→ **WORK ORDER**
Copy out, exactly, the first line of the entries below and every line after it through the one containing "For the purposes".

→ **EXCERPTED DATA**
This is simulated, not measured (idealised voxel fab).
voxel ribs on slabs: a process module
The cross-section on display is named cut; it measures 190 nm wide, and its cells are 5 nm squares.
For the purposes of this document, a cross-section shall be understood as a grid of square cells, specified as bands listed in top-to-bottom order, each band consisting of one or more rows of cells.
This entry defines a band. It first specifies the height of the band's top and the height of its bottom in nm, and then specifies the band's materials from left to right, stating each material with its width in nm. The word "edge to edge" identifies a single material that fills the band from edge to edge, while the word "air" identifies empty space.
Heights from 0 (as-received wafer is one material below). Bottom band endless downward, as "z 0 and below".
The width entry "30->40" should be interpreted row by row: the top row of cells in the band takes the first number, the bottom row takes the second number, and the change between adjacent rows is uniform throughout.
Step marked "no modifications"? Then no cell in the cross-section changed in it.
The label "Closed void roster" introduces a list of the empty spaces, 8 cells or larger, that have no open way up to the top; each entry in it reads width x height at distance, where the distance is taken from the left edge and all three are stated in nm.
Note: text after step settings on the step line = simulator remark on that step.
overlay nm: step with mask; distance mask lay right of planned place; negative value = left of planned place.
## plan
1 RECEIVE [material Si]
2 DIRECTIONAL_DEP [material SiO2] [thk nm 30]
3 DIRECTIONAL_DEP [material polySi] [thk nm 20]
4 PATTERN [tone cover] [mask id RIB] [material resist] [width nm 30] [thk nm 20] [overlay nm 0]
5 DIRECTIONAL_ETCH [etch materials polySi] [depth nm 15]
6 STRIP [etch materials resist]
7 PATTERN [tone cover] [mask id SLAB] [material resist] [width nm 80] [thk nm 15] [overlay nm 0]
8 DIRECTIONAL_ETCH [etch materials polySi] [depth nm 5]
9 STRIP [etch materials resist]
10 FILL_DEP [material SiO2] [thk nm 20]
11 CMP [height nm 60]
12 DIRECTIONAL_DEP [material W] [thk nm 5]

→ **EXERCISE ANSWER**
This is simulated, not measured (idealised voxel fab).
voxel ribs on slabs: a process module
The cross-section on display is named cut; it measures 190 nm wide, and its cells are 5 nm squares.
For the purposes of this document, a cross-section shall be understood as a grid of square cells, specified as bands listed in top-to-bottom order, each band consisting of one or more rows of cells.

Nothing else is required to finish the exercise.